#### [Provided records]
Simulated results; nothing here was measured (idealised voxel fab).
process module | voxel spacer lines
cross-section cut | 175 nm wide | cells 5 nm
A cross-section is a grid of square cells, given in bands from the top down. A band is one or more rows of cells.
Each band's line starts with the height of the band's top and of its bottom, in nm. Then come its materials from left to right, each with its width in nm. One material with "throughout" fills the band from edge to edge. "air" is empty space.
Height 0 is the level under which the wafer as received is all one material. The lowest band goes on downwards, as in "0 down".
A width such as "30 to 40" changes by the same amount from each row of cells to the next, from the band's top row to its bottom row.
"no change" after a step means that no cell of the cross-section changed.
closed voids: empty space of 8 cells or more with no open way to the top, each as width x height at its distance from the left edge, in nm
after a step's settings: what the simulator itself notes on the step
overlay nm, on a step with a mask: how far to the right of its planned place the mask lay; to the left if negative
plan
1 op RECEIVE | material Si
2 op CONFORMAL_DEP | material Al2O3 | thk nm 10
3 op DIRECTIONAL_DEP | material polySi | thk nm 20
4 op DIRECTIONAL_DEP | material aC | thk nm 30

#### [Activity]
Would you transcribe the entries above exactly as they appear?

#### [Answer section]
Simulated results; nothing here was measured (idealised voxel fab).
process module | voxel spacer lines
cross-section cut | 175 nm wide | cells 5 nm
A cross-section is a grid of square cells, given in bands from the top down. A band is one or more rows of cells.
Each band's line starts with the height of the band's top and of its bottom, in nm. Then come its materials from left to right, each with its width in nm. One material with "throughout" fills the band from edge to edge. "air" is empty space.
Height 0 is the level under which the wafer as received is all one material. The lowest band goes on downwards, as in "0 down".
A width such as "30 to 40" changes by the same amount from each row of cells to the next, from the band's top row to its bottom row.
"no change" after a step means that no cell of the cross-section changed.
closed voids: empty space of 8 cells or more with no open way to the top, each as width x height at its distance from the left edge, in nm
after a step's settings: what the simulator itself notes on the step
overlay nm, on a step with a mask: how far to the right of its planned place the mask lay; to the left if negative
plan
1 op RECEIVE | material Si
2 op CONFORMAL_DEP | material Al2O3 | thk nm 10
3 op DIRECTIONAL_DEP | material polySi | thk nm 20
4 op DIRECTIONAL_DEP | material aC | thk nm 30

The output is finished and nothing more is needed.